○ ○ ○

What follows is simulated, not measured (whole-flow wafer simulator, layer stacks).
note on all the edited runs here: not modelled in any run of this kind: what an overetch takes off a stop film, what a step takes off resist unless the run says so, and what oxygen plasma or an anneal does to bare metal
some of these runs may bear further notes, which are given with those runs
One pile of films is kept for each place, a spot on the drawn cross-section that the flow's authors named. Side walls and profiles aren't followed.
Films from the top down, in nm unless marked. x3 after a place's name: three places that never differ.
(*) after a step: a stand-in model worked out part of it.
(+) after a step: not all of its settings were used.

○ ○ ○

Nothing in the listing may be left out; repeat it all exactly.

Problem solution
What follows is simulated, not measured (whole-flow wafer simulator, layer stacks).
note on all the edited runs here: not modelled in any run of this kind: what an overetch takes off a stop film, what a step takes off resist unless the run says so, and what oxygen plasma or an anneal does to bare metal
some of these runs may bear further notes, which are given with those runs
One pile of films is kept for each place, a spot on the drawn cross-section that the flow's authors named. Side walls and profiles aren't followed.
Films from the top down, in nm unless marked. x3 after a place's name: three places that never differ.
(*) after a step: a stand-in model worked out part of it.
(+) after a step: not all of its settings were used.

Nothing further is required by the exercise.